(Work order):
Exactly as written, repeat all of the records below.

(Available data):
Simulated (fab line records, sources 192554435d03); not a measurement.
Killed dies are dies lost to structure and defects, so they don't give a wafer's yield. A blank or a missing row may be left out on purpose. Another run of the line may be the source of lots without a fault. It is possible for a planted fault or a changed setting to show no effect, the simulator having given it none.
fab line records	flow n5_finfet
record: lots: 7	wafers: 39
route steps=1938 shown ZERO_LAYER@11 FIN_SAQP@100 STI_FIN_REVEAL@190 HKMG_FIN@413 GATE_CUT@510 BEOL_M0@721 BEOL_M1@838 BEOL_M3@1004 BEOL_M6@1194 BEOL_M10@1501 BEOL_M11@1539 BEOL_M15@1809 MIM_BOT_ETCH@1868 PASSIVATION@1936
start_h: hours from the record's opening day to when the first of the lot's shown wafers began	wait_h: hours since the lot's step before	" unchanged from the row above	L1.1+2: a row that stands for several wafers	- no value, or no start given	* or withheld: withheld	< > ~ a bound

(Task response):
Simulated (fab line records, sources 192554435d03); not a measurement.
Killed dies are dies lost to structure and defects, so they don't give a wafer's yield. A blank or a missing row may be left out on purpose. Another run of the line may be the source of lots without a fault. It is possible for a planted fault or a changed setting to show no effect, the simulator having given it none.
fab line records	flow n5_finfet
record: lots: 7	wafers: 39
route steps=1938 shown ZERO_LAYER@11 FIN_SAQP@100 STI_FIN_REVEAL@190 HKMG_FIN@413 GATE_CUT@510 BEOL_M0@721 BEOL_M1@838 BEOL_M3@1004 BEOL_M6@1194 BEOL_M10@1501 BEOL_M11@1539 BEOL_M15@1809 MIM_BOT_ETCH@1868 PASSIVATION@1936
start_h: hours from the record's opening day to when the first of the lot's shown wafers began	wait_h: hours since the lot's step before	" unchanged from the row above	L1.1+2: a row that stands for several wafers	- no value, or no start given	* or withheld: withheld	< > ~ a bound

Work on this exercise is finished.